(GIVEN DATA)

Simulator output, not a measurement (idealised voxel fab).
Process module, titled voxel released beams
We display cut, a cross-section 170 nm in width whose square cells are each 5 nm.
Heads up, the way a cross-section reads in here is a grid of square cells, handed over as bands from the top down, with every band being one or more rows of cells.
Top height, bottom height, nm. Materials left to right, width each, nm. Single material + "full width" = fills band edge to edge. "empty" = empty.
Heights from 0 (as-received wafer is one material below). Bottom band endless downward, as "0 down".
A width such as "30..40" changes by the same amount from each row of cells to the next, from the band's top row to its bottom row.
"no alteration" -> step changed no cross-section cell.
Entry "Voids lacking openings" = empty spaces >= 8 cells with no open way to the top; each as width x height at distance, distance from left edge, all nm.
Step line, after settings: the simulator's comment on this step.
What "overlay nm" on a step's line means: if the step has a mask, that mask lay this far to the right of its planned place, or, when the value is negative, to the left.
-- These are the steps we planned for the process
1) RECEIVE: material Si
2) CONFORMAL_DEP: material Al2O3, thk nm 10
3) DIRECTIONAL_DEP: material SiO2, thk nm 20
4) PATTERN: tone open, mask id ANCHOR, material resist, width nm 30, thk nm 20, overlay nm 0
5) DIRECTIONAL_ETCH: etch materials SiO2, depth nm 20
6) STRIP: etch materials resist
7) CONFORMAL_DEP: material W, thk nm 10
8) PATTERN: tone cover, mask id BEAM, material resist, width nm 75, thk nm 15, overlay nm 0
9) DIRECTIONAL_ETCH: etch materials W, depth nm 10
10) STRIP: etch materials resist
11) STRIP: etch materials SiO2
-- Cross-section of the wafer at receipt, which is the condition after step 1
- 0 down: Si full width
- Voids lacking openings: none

(End GIVEN DATA)

Every record is to be retyped exactly as given.

EXERCISE RESULT
Simulator output, not a measurement (idealised voxel fab).
Process module, titled voxel released beams
We display cut, a cross-section 170 nm in width whose square cells are each 5 nm.
Heads up, the way a cross-section reads in here is a grid of square cells, handed over as bands from the top down, with every band being one or more rows of cells.
Top height, bottom height, nm. Materials left to right, width each, nm. Single material + "full width" = fills band edge to edge. "empty" = empty.
Heights from 0 (as-received wafer is one material below). Bottom band endless downward, as "0 down".
A width such as "30..40" changes by the same amount from each row of cells to the next, from the band's top row to its bottom row.
"no alteration" -> step changed no cross-section cell.
Entry "Voids lacking openings" = empty spaces >= 8 cells with no open way to the top; each as width x height at distance, distance from left edge, all nm.
Step line, after settings: the simulator's comment on this step.
What "overlay nm" on a step's line means: if the step has a mask, that mask lay this far to the right of its planned place, or, when the value is negative, to the left.
-- These are the steps we planned for the process
1) RECEIVE: material Si
2) CONFORMAL_DEP: material Al2O3, thk nm 10
3) DIRECTIONAL_DEP: material SiO2, thk nm 20
4) PATTERN: tone open, mask id ANCHOR, material resist, width nm 30, thk nm 20, overlay nm 0
5) DIRECTIONAL_ETCH: etch materials SiO2, depth nm 20
6) STRIP: etch materials resist
7) CONFORMAL_DEP: material W, thk nm 10
8) PATTERN: tone cover, mask id BEAM, material resist, width nm 75, thk nm 15, overlay nm 0
9) DIRECTIONAL_ETCH: etch materials W, depth nm 10
10) STRIP: etch materials resist
11) STRIP: etch materials SiO2
-- Cross-section of the wafer at receipt, which is the condition after step 1
- 0 down: Si full width
- Voids lacking openings: none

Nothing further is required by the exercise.